**Dataset**
------------------------------------

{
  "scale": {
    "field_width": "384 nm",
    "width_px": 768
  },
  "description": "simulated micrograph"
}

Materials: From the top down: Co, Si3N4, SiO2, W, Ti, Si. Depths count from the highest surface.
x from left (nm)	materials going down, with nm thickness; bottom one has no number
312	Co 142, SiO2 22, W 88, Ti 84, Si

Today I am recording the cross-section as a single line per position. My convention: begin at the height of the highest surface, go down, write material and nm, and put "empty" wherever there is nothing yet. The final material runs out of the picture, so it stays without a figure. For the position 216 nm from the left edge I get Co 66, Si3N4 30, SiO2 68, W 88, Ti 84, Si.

------------------------------------

**Task item**
Top to bottom, set down the whole listing exactly.

**Task output**
{
  "scale": {
    "field_width": "384 nm",
    "width_px": 768
  },
  "description": "simulated micrograph"
}

Materials: From the top down: Co, Si3N4, SiO2, W, Ti, Si. Depths count from the highest surface.
x from left (nm)	materials going down, with nm thickness; bottom one has no number
312	Co 142, SiO2 22, W 88, Ti 84, Si

Today I am recording the cross-section as a single line per position. My convention: begin at the height of the highest surface, go down, write material and nm, and put "empty" wherever there is nothing yet. The final material runs out of the picture, so it stays without a figure. For the position 216 nm from the left edge I get Co 66, Si3N4 30, SiO2 68, W 88, Ti 84, Si.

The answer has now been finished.